__LISTED ENTRIES__.
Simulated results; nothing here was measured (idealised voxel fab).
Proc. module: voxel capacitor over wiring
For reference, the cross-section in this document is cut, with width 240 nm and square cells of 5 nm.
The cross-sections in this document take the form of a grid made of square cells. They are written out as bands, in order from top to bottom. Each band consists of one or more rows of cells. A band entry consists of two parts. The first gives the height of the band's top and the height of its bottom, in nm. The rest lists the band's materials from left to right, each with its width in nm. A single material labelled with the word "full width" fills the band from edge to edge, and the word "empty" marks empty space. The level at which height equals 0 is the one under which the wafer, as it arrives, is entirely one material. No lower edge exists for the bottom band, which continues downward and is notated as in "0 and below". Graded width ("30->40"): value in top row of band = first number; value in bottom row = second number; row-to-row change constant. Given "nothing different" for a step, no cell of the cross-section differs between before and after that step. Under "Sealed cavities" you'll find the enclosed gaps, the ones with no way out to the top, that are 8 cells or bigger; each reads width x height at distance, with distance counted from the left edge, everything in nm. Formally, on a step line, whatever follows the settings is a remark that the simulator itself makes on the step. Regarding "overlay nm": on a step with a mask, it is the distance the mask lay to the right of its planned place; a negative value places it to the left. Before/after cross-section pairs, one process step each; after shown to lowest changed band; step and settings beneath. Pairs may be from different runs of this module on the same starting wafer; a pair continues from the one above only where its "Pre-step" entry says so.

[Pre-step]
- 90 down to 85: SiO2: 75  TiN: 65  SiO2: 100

__WORK INSTRUCTION__.
Exactly repeat the lines above, from the opening line through the one with "For reference, the", and include nothing else.

__EXERCISE ANSWER__.
Simulated results; nothing here was measured (idealised voxel fab).
Proc. module: voxel capacitor over wiring
For reference, the cross-section in this document is cut, with width 240 nm and square cells of 5 nm.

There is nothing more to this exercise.